========================================================================

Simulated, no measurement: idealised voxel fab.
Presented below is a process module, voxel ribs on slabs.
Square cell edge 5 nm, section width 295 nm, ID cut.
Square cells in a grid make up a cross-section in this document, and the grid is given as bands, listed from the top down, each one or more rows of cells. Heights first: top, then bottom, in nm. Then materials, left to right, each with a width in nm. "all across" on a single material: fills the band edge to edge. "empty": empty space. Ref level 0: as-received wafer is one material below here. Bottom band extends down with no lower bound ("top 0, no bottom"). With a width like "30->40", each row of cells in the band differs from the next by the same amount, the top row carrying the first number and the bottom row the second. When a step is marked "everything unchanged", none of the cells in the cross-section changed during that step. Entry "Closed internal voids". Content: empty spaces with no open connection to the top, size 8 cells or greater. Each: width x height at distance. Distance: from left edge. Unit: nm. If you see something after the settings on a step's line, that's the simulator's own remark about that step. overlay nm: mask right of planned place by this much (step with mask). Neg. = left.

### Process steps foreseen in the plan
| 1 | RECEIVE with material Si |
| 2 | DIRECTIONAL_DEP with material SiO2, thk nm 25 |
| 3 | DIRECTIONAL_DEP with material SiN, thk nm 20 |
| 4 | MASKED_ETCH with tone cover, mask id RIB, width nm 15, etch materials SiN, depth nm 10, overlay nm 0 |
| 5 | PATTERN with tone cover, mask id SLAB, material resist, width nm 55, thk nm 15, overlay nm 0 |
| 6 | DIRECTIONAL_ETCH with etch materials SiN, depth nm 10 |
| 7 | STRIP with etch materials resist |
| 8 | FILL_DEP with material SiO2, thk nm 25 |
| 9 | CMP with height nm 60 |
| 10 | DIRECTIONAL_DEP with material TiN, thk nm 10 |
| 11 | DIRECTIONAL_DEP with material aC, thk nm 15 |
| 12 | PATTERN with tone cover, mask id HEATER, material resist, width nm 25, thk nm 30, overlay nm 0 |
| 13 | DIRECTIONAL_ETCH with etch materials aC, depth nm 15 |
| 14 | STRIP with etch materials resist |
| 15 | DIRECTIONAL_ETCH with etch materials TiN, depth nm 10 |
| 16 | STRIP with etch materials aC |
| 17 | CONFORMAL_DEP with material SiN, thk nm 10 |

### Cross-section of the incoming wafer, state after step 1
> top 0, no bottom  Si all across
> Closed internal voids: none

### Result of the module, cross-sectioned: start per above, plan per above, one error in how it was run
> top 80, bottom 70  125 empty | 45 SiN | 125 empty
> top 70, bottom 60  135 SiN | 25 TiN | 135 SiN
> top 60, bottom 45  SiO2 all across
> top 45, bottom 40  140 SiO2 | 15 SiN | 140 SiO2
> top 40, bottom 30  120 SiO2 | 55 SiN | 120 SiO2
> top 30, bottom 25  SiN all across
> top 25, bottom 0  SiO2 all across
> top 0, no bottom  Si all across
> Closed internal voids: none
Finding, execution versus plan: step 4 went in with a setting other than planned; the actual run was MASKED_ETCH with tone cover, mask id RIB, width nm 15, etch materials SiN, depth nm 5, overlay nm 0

========================================================================

▸ **Work task**: Extract the lines above, from the first one through the one containing "Square cell edge", and return only those, unchanged.

▸ **Exercise response**:
Simulated, no measurement: idealised voxel fab.
Presented below is a process module, voxel ribs on slabs.
Square cell edge 5 nm, section width 295 nm, ID cut.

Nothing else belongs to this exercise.